[Start of section]
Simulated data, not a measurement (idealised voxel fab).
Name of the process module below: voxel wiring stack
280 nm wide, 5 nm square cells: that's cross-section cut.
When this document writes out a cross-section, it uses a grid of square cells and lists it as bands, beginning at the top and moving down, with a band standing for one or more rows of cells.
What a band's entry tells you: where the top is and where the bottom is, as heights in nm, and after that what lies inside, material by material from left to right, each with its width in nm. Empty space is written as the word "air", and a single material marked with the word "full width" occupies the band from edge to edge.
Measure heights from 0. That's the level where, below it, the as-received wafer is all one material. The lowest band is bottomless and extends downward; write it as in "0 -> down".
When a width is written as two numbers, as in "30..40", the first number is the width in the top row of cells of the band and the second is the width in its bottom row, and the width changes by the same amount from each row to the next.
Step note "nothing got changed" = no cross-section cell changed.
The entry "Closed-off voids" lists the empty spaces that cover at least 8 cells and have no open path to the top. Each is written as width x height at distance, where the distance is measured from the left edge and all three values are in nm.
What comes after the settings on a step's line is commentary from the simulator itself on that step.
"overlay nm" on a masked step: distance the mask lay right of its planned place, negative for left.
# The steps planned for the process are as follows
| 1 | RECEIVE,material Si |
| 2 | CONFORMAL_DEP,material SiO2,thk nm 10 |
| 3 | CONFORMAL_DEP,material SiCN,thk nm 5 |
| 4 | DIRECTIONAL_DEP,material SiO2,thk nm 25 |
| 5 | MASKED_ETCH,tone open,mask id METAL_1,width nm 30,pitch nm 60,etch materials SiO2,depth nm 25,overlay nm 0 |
[End of section]

● **Work instruction**: Produce the entries again, character for character.

● **Result**:
Simulated data, not a measurement (idealised voxel fab).
Name of the process module below: voxel wiring stack
280 nm wide, 5 nm square cells: that's cross-section cut.
When this document writes out a cross-section, it uses a grid of square cells and lists it as bands, beginning at the top and moving down, with a band standing for one or more rows of cells.
What a band's entry tells you: where the top is and where the bottom is, as heights in nm, and after that what lies inside, material by material from left to right, each with its width in nm. Empty space is written as the word "air", and a single material marked with the word "full width" occupies the band from edge to edge.
Measure heights from 0. That's the level where, below it, the as-received wafer is all one material. The lowest band is bottomless and extends downward; write it as in "0 -> down".
When a width is written as two numbers, as in "30..40", the first number is the width in the top row of cells of the band and the second is the width in its bottom row, and the width changes by the same amount from each row to the next.
Step note "nothing got changed" = no cross-section cell changed.
The entry "Closed-off voids" lists the empty spaces that cover at least 8 cells and have no open path to the top. Each is written as width x height at distance, where the distance is measured from the left edge and all three values are in nm.
What comes after the settings on a step's line is commentary from the simulator itself on that step.
"overlay nm" on a masked step: distance the mask lay right of its planned place, negative for left.
# The steps planned for the process are as follows
| 1 | RECEIVE,material Si |
| 2 | CONFORMAL_DEP,material SiO2,thk nm 10 |
| 3 | CONFORMAL_DEP,material SiCN,thk nm 5 |
| 4 | DIRECTIONAL_DEP,material SiO2,thk nm 25 |
| 5 | MASKED_ETCH,tone open,mask id METAL_1,width nm 30,pitch nm 60,etch materials SiO2,depth nm 25,overlay nm 0 |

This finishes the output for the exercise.